## Data supplied
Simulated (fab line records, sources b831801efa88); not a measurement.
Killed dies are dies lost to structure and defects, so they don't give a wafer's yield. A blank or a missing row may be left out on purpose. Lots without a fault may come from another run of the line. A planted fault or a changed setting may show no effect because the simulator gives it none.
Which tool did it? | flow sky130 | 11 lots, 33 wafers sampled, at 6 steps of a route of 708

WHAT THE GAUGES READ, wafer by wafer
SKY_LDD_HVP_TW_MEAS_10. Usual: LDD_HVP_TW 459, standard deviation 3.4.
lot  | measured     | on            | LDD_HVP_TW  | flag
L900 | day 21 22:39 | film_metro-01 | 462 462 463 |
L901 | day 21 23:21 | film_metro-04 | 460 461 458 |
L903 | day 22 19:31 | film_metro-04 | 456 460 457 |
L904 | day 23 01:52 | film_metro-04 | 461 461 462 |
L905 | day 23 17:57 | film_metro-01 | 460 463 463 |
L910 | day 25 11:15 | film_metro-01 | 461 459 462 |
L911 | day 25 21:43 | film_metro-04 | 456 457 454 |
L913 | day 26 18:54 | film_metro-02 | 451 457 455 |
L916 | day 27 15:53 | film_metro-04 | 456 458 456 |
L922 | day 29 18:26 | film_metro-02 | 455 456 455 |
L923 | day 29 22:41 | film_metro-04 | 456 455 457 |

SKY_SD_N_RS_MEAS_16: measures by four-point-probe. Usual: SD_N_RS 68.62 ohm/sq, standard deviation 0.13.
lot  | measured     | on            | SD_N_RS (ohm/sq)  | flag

## Required action
Every line of the data above should be copied exactly.

## Your solution
Simulated (fab line records, sources b831801efa88); not a measurement.
Killed dies are dies lost to structure and defects, so they don't give a wafer's yield. A blank or a missing row may be left out on purpose. Lots without a fault may come from another run of the line. A planted fault or a changed setting may show no effect because the simulator gives it none.
Which tool did it? | flow sky130 | 11 lots, 33 wafers sampled, at 6 steps of a route of 708

WHAT THE GAUGES READ, wafer by wafer
SKY_LDD_HVP_TW_MEAS_10. Usual: LDD_HVP_TW 459, standard deviation 3.4.
lot  | measured     | on            | LDD_HVP_TW  | flag
L900 | day 21 22:39 | film_metro-01 | 462 462 463 |
L901 | day 21 23:21 | film_metro-04 | 460 461 458 |
L903 | day 22 19:31 | film_metro-04 | 456 460 457 |
L904 | day 23 01:52 | film_metro-04 | 461 461 462 |
L905 | day 23 17:57 | film_metro-01 | 460 463 463 |
L910 | day 25 11:15 | film_metro-01 | 461 459 462 |
L911 | day 25 21:43 | film_metro-04 | 456 457 454 |
L913 | day 26 18:54 | film_metro-02 | 451 457 455 |
L916 | day 27 15:53 | film_metro-04 | 456 458 456 |
L922 | day 29 18:26 | film_metro-02 | 455 456 455 |
L923 | day 29 22:41 | film_metro-04 | 456 455 457 |

SKY_SD_N_RS_MEAS_16: measures by four-point-probe. Usual: SD_N_RS 68.62 ohm/sq, standard deviation 0.13.
lot  | measured     | on            | SD_N_RS (ohm/sq)  | flag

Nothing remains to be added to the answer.